_EXERCISE_
The entries below contain a stretch that opens with the line containing "- mid-height CD" and closes with the line containing "Shout if you need anything else."; set down that stretch exactly, both ends included, and nothing else.

_DATASET RECORDS_
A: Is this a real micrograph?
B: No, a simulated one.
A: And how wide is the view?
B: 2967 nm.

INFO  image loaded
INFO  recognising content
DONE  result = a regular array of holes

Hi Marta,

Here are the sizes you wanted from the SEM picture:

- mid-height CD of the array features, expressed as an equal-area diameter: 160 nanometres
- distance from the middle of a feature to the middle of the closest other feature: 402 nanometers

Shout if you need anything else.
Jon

_WRITTEN RESPONSE_
- mid-height CD of the array features, expressed as an equal-area diameter: 160 nanometres
- distance from the middle of a feature to the middle of the closest other feature: 402 nanometers

Shout if you need anything else.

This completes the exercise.